_Work item_
Of the entries below, return only those lines from the line with "I1: incoming film thickness, nm" to the line with "-- hour=228.9 bias power generator calibrated", exactly, both included.

_Excerpted data_
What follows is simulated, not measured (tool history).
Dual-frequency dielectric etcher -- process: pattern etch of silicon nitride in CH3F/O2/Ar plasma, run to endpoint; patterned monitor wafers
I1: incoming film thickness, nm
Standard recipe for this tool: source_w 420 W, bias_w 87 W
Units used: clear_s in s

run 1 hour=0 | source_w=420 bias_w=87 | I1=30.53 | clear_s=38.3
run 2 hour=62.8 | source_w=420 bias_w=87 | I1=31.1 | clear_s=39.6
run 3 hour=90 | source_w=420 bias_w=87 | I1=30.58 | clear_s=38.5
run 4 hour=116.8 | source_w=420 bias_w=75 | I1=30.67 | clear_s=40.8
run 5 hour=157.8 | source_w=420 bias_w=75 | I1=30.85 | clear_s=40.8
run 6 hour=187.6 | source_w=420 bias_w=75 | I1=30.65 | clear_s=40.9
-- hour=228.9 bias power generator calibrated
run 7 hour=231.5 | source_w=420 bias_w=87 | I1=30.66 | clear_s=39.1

_Response_
I1: incoming film thickness, nm
Standard recipe for this tool: source_w 420 W, bias_w 87 W
Units used: clear_s in s

run 1 hour=0 | source_w=420 bias_w=87 | I1=30.53 | clear_s=38.3
run 2 hour=62.8 | source_w=420 bias_w=87 | I1=31.1 | clear_s=39.6
run 3 hour=90 | source_w=420 bias_w=87 | I1=30.58 | clear_s=38.5
run 4 hour=116.8 | source_w=420 bias_w=75 | I1=30.67 | clear_s=40.8
run 5 hour=157.8 | source_w=420 bias_w=75 | I1=30.85 | clear_s=40.8
run 6 hour=187.6 | source_w=420 bias_w=75 | I1=30.65 | clear_s=40.9
-- hour=228.9 bias power generator calibrated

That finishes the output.